> [WORK INSTRUCTION]
Exactly as written, transcribe each record below.

> [DATASET]
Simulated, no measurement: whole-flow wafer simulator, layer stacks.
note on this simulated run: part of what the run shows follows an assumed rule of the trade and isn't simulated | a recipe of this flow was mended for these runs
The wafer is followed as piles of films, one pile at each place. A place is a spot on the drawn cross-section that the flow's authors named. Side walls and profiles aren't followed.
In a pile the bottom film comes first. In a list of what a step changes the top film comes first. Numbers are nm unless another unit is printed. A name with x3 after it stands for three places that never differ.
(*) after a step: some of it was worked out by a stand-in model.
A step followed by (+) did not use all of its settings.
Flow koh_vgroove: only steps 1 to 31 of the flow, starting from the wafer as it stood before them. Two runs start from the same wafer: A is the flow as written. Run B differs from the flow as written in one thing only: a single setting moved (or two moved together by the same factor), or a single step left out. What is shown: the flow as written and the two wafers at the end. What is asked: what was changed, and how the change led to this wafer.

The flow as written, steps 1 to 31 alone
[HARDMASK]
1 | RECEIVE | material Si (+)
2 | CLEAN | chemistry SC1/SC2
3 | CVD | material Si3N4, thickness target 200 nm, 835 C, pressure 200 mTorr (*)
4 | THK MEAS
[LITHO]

> [TASK ANSWER]
Simulated, no measurement: whole-flow wafer simulator, layer stacks.
note on this simulated run: part of what the run shows follows an assumed rule of the trade and isn't simulated | a recipe of this flow was mended for these runs
The wafer is followed as piles of films, one pile at each place. A place is a spot on the drawn cross-section that the flow's authors named. Side walls and profiles aren't followed.
In a pile the bottom film comes first. In a list of what a step changes the top film comes first. Numbers are nm unless another unit is printed. A name with x3 after it stands for three places that never differ.
(*) after a step: some of it was worked out by a stand-in model.
A step followed by (+) did not use all of its settings.
Flow koh_vgroove: only steps 1 to 31 of the flow, starting from the wafer as it stood before them. Two runs start from the same wafer: A is the flow as written. Run B differs from the flow as written in one thing only: a single setting moved (or two moved together by the same factor), or a single step left out. What is shown: the flow as written and the two wafers at the end. What is asked: what was changed, and how the change led to this wafer.

The flow as written, steps 1 to 31 alone
[HARDMASK]
1 | RECEIVE | material Si (+)
2 | CLEAN | chemistry SC1/SC2
3 | CVD | material Si3N4, thickness target 200 nm, 835 C, pressure 200 mTorr (*)
4 | THK MEAS
[LITHO]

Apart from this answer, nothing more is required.